—————
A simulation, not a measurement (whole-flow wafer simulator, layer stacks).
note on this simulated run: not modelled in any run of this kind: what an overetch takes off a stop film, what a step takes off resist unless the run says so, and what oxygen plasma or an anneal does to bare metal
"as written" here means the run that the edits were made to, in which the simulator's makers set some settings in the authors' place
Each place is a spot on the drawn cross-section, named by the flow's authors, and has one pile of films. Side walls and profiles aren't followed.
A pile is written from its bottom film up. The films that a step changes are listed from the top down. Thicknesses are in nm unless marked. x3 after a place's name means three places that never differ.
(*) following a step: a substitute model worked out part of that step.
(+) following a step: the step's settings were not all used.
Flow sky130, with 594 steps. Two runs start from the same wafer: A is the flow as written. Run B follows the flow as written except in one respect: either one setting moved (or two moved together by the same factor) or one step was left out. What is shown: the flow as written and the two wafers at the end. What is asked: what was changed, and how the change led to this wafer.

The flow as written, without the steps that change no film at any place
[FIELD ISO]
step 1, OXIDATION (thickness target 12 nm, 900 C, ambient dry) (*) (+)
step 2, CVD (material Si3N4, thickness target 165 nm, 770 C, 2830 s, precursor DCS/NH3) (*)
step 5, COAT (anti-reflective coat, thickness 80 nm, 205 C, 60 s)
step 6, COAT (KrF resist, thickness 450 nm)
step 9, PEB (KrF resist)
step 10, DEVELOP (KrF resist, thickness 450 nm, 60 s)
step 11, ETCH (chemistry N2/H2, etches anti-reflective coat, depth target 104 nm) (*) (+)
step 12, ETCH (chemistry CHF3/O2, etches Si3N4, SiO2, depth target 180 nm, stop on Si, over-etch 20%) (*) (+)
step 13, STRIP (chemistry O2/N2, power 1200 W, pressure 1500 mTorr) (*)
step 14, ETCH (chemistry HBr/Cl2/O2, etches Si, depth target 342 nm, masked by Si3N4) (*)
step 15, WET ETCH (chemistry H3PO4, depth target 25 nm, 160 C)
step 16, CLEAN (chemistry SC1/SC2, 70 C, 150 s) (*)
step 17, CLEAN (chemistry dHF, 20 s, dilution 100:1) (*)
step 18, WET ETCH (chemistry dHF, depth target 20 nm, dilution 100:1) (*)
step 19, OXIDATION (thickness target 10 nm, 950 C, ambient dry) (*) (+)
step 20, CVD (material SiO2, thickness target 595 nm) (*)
—————

# WORK REQUEST:
Take the records above and return, word for word, only the lines that fall from the line with "note on this" to the line with "(+) following a", both of them included.

# YOUR RESPONSE:
note on this simulated run: not modelled in any run of this kind: what an overetch takes off a stop film, what a step takes off resist unless the run says so, and what oxygen plasma or an anneal does to bare metal
"as written" here means the run that the edits were made to, in which the simulator's makers set some settings in the authors' place
Each place is a spot on the drawn cross-section, named by the flow's authors, and has one pile of films. Side walls and profiles aren't followed.
A pile is written from its bottom film up. The films that a step changes are listed from the top down. Thicknesses are in nm unless marked. x3 after a place's name means three places that never differ.
(*) following a step: a substitute model worked out part of that step.
(+) following a step: the step's settings were not all used.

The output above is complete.